**Exercise:**
Take the data that sits below and write it out again exactly.

**Records shown:**
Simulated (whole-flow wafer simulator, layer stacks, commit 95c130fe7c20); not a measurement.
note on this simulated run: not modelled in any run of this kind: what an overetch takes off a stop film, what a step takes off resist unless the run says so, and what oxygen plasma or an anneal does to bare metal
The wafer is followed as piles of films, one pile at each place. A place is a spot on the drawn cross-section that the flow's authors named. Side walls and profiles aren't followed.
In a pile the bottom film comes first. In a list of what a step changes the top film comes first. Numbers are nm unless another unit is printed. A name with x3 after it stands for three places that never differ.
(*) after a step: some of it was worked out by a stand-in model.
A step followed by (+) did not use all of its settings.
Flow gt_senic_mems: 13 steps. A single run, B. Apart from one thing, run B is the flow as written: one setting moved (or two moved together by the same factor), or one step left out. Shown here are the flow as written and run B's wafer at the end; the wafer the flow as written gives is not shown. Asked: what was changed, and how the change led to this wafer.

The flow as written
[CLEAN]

**Task response:**
Simulated (whole-flow wafer simulator, layer stacks, commit 95c130fe7c20); not a measurement.
note on this simulated run: not modelled in any run of this kind: what an overetch takes off a stop film, what a step takes off resist unless the run says so, and what oxygen plasma or an anneal does to bare metal
The wafer is followed as piles of films, one pile at each place. A place is a spot on the drawn cross-section that the flow's authors named. Side walls and profiles aren't followed.
In a pile the bottom film comes first. In a list of what a step changes the top film comes first. Numbers are nm unless another unit is printed. A name with x3 after it stands for three places that never differ.
(*) after a step: some of it was worked out by a stand-in model.
A step followed by (+) did not use all of its settings.
Flow gt_senic_mems: 13 steps. A single run, B. Apart from one thing, run B is the flow as written: one setting moved (or two moved together by the same factor), or one step left out. Shown here are the flow as written and run B's wafer at the end; the wafer the flow as written gives is not shown. Asked: what was changed, and how the change led to this wafer.

The flow as written
[CLEAN]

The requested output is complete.